- - - - -
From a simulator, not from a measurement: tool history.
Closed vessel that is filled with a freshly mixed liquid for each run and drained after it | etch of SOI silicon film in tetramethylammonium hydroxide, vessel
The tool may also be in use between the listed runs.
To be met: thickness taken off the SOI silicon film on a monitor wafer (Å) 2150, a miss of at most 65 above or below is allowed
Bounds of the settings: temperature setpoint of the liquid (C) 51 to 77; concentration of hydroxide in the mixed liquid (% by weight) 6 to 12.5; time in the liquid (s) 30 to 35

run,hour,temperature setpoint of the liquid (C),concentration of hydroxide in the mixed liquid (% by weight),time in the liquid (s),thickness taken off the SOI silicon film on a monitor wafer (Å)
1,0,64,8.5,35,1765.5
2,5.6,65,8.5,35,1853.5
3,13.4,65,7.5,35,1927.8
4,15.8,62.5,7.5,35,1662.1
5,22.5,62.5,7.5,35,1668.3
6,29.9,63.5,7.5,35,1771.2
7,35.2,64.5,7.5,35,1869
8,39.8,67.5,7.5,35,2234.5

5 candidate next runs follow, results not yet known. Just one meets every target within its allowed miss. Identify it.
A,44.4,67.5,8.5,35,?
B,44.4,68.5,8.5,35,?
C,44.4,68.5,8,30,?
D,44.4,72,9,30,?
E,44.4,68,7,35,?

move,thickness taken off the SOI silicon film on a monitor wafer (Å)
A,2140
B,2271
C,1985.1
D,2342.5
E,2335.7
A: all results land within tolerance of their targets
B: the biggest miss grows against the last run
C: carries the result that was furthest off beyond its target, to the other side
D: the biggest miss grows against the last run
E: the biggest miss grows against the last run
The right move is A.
- - - - -

▶ TASK ITEM
Write down again the exact lines running from the beginning of the data to the line containing "Bounds of the", with both ends included.

▶ WRITTEN RESPONSE
From a simulator, not from a measurement: tool history.
Closed vessel that is filled with a freshly mixed liquid for each run and drained after it | etch of SOI silicon film in tetramethylammonium hydroxide, vessel
The tool may also be in use between the listed runs.
To be met: thickness taken off the SOI silicon film on a monitor wafer (Å) 2150, a miss of at most 65 above or below is allowed
Bounds of the settings: temperature setpoint of the liquid (C) 51 to 77; concentration of hydroxide in the mixed liquid (% by weight) 6 to 12.5; time in the liquid (s) 30 to 35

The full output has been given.